Records supplied below:
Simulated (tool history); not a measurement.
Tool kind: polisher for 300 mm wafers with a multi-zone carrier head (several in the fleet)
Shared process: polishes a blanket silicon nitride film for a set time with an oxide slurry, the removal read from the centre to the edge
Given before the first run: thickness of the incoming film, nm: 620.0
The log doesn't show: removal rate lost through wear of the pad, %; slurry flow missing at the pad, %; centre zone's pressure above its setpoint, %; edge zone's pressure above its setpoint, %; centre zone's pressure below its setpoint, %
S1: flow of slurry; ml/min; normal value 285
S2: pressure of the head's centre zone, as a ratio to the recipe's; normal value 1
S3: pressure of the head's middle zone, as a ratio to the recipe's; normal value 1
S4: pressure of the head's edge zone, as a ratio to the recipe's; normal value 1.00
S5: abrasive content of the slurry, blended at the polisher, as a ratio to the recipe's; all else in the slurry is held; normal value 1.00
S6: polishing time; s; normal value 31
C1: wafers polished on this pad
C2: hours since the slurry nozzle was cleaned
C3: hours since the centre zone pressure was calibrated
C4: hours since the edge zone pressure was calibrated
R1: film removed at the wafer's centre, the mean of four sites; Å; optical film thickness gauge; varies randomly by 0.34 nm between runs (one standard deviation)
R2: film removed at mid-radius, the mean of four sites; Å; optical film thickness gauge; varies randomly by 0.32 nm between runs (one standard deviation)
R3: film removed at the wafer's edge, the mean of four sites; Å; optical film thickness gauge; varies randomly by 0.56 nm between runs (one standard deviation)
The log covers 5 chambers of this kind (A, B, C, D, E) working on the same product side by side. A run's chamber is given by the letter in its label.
End of Records supplied.

Word for word, restate all of the data shown above.

Simulated (tool history); not a measurement.
Tool kind: polisher for 300 mm wafers with a multi-zone carrier head (several in the fleet)
Shared process: polishes a blanket silicon nitride film for a set time with an oxide slurry, the removal read from the centre to the edge
Given before the first run: thickness of the incoming film, nm: 620.0
The log doesn't show: removal rate lost through wear of the pad, %; slurry flow missing at the pad, %; centre zone's pressure above its setpoint, %; edge zone's pressure above its setpoint, %; centre zone's pressure below its setpoint, %
S1: flow of slurry; ml/min; normal value 285
S2: pressure of the head's centre zone, as a ratio to the recipe's; normal value 1
S3: pressure of the head's middle zone, as a ratio to the recipe's; normal value 1
S4: pressure of the head's edge zone, as a ratio to the recipe's; normal value 1.00
S5: abrasive content of the slurry, blended at the polisher, as a ratio to the recipe's; all else in the slurry is held; normal value 1.00
S6: polishing time; s; normal value 31
C1: wafers polished on this pad
C2: hours since the slurry nozzle was cleaned
C3: hours since the centre zone pressure was calibrated
C4: hours since the edge zone pressure was calibrated
R1: film removed at the wafer's centre, the mean of four sites; Å; optical film thickness gauge; varies randomly by 0.34 nm between runs (one standard deviation)
R2: film removed at mid-radius, the mean of four sites; Å; optical film thickness gauge; varies randomly by 0.32 nm between runs (one standard deviation)
R3: film removed at the wafer's edge, the mean of four sites; Å; optical film thickness gauge; varies randomly by 0.56 nm between runs (one standard deviation)
The log covers 5 chambers of this kind (A, B, C, D, E) working on the same product side by side. A run's chamber is given by the letter in its label.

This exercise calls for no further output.